Assignment >> What you return should match the data below exactly, line for line.

*** Opening of Available data ***

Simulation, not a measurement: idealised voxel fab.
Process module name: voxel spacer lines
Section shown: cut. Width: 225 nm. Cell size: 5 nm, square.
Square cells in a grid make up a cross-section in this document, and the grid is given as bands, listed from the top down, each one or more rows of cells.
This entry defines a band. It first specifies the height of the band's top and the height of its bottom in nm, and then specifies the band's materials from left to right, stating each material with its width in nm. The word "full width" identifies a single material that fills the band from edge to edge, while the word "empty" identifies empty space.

*** Close of Available data ***

Task solution >>
Simulation, not a measurement: idealised voxel fab.
Process module name: voxel spacer lines
Section shown: cut. Width: 225 nm. Cell size: 5 nm, square.
Square cells in a grid make up a cross-section in this document, and the grid is given as bands, listed from the top down, each one or more rows of cells.
This entry defines a band. It first specifies the height of the band's top and the height of its bottom in nm, and then specifies the band's materials from left to right, stating each material with its width in nm. The word "full width" identifies a single material that fills the band from edge to edge, while the word "empty" identifies empty space.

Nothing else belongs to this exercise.